○ ○ ○ ○
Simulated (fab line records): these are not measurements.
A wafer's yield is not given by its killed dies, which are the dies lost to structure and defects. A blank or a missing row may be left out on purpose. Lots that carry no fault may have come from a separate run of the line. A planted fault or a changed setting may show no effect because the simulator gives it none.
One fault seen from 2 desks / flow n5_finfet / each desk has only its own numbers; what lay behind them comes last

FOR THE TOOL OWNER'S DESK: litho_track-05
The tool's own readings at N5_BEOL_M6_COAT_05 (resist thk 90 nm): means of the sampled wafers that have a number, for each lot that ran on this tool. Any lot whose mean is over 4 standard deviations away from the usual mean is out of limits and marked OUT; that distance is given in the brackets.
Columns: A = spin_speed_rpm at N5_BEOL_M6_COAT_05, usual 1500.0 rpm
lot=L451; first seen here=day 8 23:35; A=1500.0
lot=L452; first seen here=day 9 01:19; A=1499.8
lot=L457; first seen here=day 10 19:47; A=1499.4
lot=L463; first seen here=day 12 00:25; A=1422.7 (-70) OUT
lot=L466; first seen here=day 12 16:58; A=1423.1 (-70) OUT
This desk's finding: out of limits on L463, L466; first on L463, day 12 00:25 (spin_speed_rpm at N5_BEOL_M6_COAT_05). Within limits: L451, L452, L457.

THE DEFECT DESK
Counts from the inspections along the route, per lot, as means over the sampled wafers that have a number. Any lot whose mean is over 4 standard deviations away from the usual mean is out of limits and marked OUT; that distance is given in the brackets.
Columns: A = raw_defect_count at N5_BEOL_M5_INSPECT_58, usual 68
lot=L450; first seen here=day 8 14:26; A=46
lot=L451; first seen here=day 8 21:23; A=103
○ ○ ○ ○

Task item =
The lines of the data, from the first through the one containing "FOR THE TOOL OWNER'S DESK: litho_track-05", are to be transcribed exactly.

Result =
Simulated (fab line records): these are not measurements.
A wafer's yield is not given by its killed dies, which are the dies lost to structure and defects. A blank or a missing row may be left out on purpose. Lots that carry no fault may have come from a separate run of the line. A planted fault or a changed setting may show no effect because the simulator gives it none.
One fault seen from 2 desks / flow n5_finfet / each desk has only its own numbers; what lay behind them comes last

FOR THE TOOL OWNER'S DESK: litho_track-05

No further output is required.